Take the data below and repeat it exactly.

--------

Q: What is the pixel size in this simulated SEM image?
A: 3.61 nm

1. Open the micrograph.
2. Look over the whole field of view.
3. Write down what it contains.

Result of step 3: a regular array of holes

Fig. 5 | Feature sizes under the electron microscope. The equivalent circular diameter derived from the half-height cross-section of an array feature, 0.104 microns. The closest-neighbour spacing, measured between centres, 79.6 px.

--------

### Exercise solution
Q: What is the pixel size in this simulated SEM image?
A: 3.61 nm

1. Open the micrograph.
2. Look over the whole field of view.
3. Write down what it contains.

Result of step 3: a regular array of holes

Fig. 5 | Feature sizes under the electron microscope. The equivalent circular diameter derived from the half-height cross-section of an array feature, 0.104 microns. The closest-neighbour spacing, measured between centres, 79.6 px.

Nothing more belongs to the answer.